##### RECORDED DATA

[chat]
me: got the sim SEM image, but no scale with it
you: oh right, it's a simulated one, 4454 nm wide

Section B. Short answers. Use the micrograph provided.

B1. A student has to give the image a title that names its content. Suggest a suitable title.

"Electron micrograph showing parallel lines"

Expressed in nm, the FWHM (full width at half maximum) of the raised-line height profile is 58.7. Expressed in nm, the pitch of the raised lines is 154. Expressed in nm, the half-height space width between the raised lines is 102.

##########

» WORK ORDER
Quote verbatim the opening lines of the listing above, ending with the line where "B1. A student" appears; include both endpoints and nothing more.

» PROBLEM SOLUTION
[chat]
me: got the sim SEM image, but no scale with it
you: oh right, it's a simulated one, 4454 nm wide

Section B. Short answers. Use the micrograph provided.

B1. A student has to give the image a title that names its content. Suggest a suitable title.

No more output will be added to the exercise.